------------------------

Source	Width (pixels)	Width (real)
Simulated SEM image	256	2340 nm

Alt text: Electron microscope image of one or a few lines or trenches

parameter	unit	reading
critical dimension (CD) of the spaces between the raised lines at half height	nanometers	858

------------------------

EXERCISE: Reproduce the listing in full. Keep it exactly as written.

EXERCISE SOLUTION:
Source	Width (pixels)	Width (real)
Simulated SEM image	256	2340 nm

Alt text: Electron microscope image of one or a few lines or trenches

parameter	unit	reading
critical dimension (CD) of the spaces between the raised lines at half height	nanometers	858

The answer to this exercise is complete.